**Required action**
Reproduce each of the following records without any deviation.

**Excerpted records**
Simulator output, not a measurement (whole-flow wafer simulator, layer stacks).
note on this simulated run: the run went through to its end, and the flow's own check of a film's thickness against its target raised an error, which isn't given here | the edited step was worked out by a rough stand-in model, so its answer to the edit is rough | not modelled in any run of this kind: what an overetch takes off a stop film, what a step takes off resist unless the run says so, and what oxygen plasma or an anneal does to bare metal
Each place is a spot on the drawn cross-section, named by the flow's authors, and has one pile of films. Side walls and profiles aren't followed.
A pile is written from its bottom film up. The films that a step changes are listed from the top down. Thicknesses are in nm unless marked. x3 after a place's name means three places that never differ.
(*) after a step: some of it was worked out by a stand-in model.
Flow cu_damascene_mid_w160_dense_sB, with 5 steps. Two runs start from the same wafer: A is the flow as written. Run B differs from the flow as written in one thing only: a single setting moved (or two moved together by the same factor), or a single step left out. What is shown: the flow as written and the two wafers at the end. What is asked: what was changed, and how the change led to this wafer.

**Answer box**
Simulator output, not a measurement (whole-flow wafer simulator, layer stacks).
note on this simulated run: the run went through to its end, and the flow's own check of a film's thickness against its target raised an error, which isn't given here | the edited step was worked out by a rough stand-in model, so its answer to the edit is rough | not modelled in any run of this kind: what an overetch takes off a stop film, what a step takes off resist unless the run says so, and what oxygen plasma or an anneal does to bare metal
Each place is a spot on the drawn cross-section, named by the flow's authors, and has one pile of films. Side walls and profiles aren't followed.
A pile is written from its bottom film up. The films that a step changes are listed from the top down. Thicknesses are in nm unless marked. x3 after a place's name means three places that never differ.
(*) after a step: some of it was worked out by a stand-in model.
Flow cu_damascene_mid_w160_dense_sB, with 5 steps. Two runs start from the same wafer: A is the flow as written. Run B differs from the flow as written in one thing only: a single setting moved (or two moved together by the same factor), or a single step left out. What is shown: the flow as written and the two wafers at the end. What is asked: what was changed, and how the change led to this wafer.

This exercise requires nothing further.